Print the records below exactly as they appear.

**DATASET EXCERPTS**
###

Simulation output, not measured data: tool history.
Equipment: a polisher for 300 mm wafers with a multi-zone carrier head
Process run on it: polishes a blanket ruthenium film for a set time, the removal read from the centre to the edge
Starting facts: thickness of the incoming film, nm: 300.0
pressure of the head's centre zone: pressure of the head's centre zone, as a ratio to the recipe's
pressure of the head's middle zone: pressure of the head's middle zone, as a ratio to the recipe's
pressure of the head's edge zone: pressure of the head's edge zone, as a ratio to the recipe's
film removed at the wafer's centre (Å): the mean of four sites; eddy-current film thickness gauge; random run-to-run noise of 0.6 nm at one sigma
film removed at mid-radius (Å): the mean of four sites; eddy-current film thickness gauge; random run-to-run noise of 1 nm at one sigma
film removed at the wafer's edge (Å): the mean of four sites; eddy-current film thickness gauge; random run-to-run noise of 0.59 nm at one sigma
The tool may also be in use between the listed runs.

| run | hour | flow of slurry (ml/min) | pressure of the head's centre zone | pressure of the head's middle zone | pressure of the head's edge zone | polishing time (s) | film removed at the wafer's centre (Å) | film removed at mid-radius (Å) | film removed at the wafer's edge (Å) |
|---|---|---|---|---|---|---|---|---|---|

###

**EXPECTED ANSWER**
Simulation output, not measured data: tool history.
Equipment: a polisher for 300 mm wafers with a multi-zone carrier head
Process run on it: polishes a blanket ruthenium film for a set time, the removal read from the centre to the edge
Starting facts: thickness of the incoming film, nm: 300.0
pressure of the head's centre zone: pressure of the head's centre zone, as a ratio to the recipe's
pressure of the head's middle zone: pressure of the head's middle zone, as a ratio to the recipe's
pressure of the head's edge zone: pressure of the head's edge zone, as a ratio to the recipe's
film removed at the wafer's centre (Å): the mean of four sites; eddy-current film thickness gauge; random run-to-run noise of 0.6 nm at one sigma
film removed at mid-radius (Å): the mean of four sites; eddy-current film thickness gauge; random run-to-run noise of 1 nm at one sigma
film removed at the wafer's edge (Å): the mean of four sites; eddy-current film thickness gauge; random run-to-run noise of 0.59 nm at one sigma
The tool may also be in use between the listed runs.

| run | hour | flow of slurry (ml/min) | pressure of the head's centre zone | pressure of the head's middle zone | pressure of the head's edge zone | polishing time (s) | film removed at the wafer's centre (Å) | film removed at mid-radius (Å) | film removed at the wafer's edge (Å) |
|---|---|---|---|---|---|---|---|---|---|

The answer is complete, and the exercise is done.